=== Section Start ===

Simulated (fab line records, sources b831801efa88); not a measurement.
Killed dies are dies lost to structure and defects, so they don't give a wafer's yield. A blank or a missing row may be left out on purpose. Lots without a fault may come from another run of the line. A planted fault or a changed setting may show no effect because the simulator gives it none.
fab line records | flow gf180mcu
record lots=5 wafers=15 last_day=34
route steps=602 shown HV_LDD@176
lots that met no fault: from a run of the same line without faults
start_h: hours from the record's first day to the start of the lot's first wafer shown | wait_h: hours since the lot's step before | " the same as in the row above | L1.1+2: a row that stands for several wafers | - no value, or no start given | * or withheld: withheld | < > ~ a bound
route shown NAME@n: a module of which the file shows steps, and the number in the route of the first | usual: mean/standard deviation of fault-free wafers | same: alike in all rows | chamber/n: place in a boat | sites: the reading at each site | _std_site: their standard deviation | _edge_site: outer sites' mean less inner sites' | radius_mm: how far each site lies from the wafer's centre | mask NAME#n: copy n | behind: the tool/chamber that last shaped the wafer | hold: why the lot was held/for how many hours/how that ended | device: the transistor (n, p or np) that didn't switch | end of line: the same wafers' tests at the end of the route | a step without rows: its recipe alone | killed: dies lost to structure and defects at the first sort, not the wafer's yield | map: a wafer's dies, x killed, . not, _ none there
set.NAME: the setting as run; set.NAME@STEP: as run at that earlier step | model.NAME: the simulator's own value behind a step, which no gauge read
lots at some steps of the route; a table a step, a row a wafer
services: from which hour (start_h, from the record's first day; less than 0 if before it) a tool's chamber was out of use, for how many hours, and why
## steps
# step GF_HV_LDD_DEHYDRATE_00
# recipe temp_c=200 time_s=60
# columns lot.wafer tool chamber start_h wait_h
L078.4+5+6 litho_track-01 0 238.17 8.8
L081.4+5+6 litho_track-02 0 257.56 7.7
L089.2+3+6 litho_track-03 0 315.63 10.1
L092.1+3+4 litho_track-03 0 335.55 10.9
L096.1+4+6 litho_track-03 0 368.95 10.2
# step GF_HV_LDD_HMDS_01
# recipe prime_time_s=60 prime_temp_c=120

=== Section End ===

Requirement: Look above for the line with "L092.1+3+4 litho_track-03 0 335.55 10.9" and the line with "# step GF_HV_LDD_HMDS_01". Write out those two lines and all the lines between them, exactly, and no others.

Your response:
L092.1+3+4 litho_track-03 0 335.55 10.9
L096.1+4+6 litho_track-03 0 368.95 10.2
# step GF_HV_LDD_HMDS_01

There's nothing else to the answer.